→ REQUIREMENT: Once you have read the listing, retype all of it exactly.

→ RECORDS PROVIDED:
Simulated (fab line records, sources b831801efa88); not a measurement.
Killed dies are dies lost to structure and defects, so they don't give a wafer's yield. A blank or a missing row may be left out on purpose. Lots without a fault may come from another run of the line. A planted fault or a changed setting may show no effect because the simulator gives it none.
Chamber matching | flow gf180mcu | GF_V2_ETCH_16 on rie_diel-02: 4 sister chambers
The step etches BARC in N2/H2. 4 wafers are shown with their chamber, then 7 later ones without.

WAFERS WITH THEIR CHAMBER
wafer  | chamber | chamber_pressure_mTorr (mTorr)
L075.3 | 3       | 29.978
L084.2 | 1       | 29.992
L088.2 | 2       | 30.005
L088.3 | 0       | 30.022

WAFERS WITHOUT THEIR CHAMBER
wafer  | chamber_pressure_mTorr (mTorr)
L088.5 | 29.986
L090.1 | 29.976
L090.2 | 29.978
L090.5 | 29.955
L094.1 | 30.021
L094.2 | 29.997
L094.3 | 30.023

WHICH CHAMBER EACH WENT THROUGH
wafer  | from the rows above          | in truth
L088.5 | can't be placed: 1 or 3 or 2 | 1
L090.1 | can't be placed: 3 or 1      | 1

→ YOUR RESPONSE:
Simulated (fab line records, sources b831801efa88); not a measurement.
Killed dies are dies lost to structure and defects, so they don't give a wafer's yield. A blank or a missing row may be left out on purpose. Lots without a fault may come from another run of the line. A planted fault or a changed setting may show no effect because the simulator gives it none.
Chamber matching | flow gf180mcu | GF_V2_ETCH_16 on rie_diel-02: 4 sister chambers
The step etches BARC in N2/H2. 4 wafers are shown with their chamber, then 7 later ones without.

WAFERS WITH THEIR CHAMBER
wafer  | chamber | chamber_pressure_mTorr (mTorr)
L075.3 | 3       | 29.978
L084.2 | 1       | 29.992
L088.2 | 2       | 30.005
L088.3 | 0       | 30.022

WAFERS WITHOUT THEIR CHAMBER
wafer  | chamber_pressure_mTorr (mTorr)
L088.5 | 29.986
L090.1 | 29.976
L090.2 | 29.978
L090.5 | 29.955
L094.1 | 30.021
L094.2 | 29.997
L094.3 | 30.023

WHICH CHAMBER EACH WENT THROUGH
wafer  | from the rows above          | in truth
L088.5 | can't be placed: 1 or 3 or 2 | 1
L090.1 | can't be placed: 3 or 1      | 1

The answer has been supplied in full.